----------

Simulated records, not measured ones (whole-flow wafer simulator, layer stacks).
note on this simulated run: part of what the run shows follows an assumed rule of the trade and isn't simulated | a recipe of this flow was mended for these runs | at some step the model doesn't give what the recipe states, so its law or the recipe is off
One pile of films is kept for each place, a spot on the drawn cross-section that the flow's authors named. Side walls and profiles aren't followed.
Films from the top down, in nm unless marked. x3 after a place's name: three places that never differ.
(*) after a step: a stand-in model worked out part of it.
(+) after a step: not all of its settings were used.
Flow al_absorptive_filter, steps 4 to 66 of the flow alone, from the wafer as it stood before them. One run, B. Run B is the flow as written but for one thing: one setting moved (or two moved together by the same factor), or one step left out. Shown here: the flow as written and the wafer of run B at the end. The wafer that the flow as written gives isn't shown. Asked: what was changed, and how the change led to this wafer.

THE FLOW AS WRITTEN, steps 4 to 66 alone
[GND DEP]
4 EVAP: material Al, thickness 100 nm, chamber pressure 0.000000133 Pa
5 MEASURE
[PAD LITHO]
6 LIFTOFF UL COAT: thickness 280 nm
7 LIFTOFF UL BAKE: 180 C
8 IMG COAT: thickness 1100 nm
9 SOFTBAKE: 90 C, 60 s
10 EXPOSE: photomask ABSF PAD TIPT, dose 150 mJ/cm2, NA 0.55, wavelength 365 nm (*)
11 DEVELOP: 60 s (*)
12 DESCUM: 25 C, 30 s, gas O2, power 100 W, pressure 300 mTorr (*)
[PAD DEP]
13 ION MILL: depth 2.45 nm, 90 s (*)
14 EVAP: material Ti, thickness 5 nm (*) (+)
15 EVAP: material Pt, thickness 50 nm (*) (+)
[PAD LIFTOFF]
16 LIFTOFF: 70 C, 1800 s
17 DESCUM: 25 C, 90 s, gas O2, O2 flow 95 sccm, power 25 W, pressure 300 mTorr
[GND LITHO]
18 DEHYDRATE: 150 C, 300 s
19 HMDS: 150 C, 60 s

----------

ASSIGNMENT:
Which lines run from the one holding "7 LIFTOFF UL BAKE: 180 C" through the one holding "16 LIFTOFF: 70 C, 1800 s" in the records above? Repeat them exactly, both included, and nothing more.

WRITTEN RESPONSE:
7 LIFTOFF UL BAKE: 180 C
8 IMG COAT: thickness 1100 nm
9 SOFTBAKE: 90 C, 60 s
10 EXPOSE: photomask ABSF PAD TIPT, dose 150 mJ/cm2, NA 0.55, wavelength 365 nm (*)
11 DEVELOP: 60 s (*)
12 DESCUM: 25 C, 30 s, gas O2, power 100 W, pressure 300 mTorr (*)
[PAD DEP]
13 ION MILL: depth 2.45 nm, 90 s (*)
14 EVAP: material Ti, thickness 5 nm (*) (+)
15 EVAP: material Pt, thickness 50 nm (*) (+)
[PAD LIFTOFF]
16 LIFTOFF: 70 C, 1800 s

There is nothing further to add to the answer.